REQUIRED ACTION:
With the records in front of you, set every one of them down exactly.

DATASET RECORDS:
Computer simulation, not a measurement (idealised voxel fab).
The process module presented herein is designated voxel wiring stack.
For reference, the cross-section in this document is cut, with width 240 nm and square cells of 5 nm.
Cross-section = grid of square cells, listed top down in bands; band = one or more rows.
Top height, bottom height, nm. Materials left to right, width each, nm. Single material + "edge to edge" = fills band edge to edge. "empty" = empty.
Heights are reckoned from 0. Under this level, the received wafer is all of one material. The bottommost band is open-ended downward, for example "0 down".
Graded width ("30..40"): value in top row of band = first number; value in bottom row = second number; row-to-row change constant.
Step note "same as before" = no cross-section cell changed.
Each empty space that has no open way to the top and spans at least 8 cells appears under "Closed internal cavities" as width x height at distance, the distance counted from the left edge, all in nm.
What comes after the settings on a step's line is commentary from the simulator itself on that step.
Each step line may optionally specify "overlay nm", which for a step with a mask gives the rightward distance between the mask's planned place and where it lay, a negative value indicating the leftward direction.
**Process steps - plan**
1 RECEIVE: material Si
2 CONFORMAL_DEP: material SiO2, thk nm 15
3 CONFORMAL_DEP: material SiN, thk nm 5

PROBLEM SOLUTION:
Computer simulation, not a measurement (idealised voxel fab).
The process module presented herein is designated voxel wiring stack.
For reference, the cross-section in this document is cut, with width 240 nm and square cells of 5 nm.
Cross-section = grid of square cells, listed top down in bands; band = one or more rows.
Top height, bottom height, nm. Materials left to right, width each, nm. Single material + "edge to edge" = fills band edge to edge. "empty" = empty.
Heights are reckoned from 0. Under this level, the received wafer is all of one material. The bottommost band is open-ended downward, for example "0 down".
Graded width ("30..40"): value in top row of band = first number; value in bottom row = second number; row-to-row change constant.
Step note "same as before" = no cross-section cell changed.
Each empty space that has no open way to the top and spans at least 8 cells appears under "Closed internal cavities" as width x height at distance, the distance counted from the left edge, all in nm.
What comes after the settings on a step's line is commentary from the simulator itself on that step.
Each step line may optionally specify "overlay nm", which for a step with a mask gives the rightward distance between the mask's planned place and where it lay, a negative value indicating the leftward direction.
**Process steps - plan**
1 RECEIVE: material Si
2 CONFORMAL_DEP: material SiO2, thk nm 15
3 CONFORMAL_DEP: material SiN, thk nm 5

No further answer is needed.